• **ASSIGNED TASK**
After finding the line with "10: STRIP, etch materials SiCN" in the entries below, retype exactly each line from there through the line with "Rest of section, below 25: as before.", including that final line.

··· SUPPLIED INFORMATION

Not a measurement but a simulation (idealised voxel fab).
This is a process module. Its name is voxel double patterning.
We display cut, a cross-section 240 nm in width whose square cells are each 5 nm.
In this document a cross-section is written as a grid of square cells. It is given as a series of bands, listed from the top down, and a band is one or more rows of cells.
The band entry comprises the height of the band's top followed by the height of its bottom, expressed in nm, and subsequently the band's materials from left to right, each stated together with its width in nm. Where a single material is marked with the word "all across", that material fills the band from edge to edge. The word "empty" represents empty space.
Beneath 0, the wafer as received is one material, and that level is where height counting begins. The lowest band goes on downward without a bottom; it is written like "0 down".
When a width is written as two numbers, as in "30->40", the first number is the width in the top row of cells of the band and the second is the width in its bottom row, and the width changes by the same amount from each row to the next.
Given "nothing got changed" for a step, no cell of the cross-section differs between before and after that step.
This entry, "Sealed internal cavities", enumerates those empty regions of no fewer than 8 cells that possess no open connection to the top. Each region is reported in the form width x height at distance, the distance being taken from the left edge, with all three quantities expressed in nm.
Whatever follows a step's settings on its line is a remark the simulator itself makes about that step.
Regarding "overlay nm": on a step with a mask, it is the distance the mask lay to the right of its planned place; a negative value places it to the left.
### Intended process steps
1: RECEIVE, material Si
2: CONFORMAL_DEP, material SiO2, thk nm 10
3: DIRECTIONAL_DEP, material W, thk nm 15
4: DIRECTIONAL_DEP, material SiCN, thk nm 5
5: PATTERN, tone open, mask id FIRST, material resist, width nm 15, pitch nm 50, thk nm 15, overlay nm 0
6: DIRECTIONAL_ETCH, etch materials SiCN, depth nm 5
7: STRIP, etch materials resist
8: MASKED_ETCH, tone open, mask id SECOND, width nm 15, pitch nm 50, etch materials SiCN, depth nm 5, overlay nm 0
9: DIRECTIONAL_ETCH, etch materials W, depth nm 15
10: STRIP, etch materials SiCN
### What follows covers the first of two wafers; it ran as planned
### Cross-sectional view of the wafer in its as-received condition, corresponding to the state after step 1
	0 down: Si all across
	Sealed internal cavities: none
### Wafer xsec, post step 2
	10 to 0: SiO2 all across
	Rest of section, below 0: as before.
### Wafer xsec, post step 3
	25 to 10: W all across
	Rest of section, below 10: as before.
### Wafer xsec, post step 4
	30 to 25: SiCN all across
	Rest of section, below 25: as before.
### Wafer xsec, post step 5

······

• **TASK ANSWER**
10: STRIP, etch materials SiCN
### What follows covers the first of two wafers; it ran as planned
### Cross-sectional view of the wafer in its as-received condition, corresponding to the state after step 1
	0 down: Si all across
	Sealed internal cavities: none
### Wafer xsec, post step 2
	10 to 0: SiO2 all across
	Rest of section, below 0: as before.
### Wafer xsec, post step 3
	25 to 10: W all across
	Rest of section, below 10: as before.
### Wafer xsec, post step 4
	30 to 25: SiCN all across
	Rest of section, below 25: as before.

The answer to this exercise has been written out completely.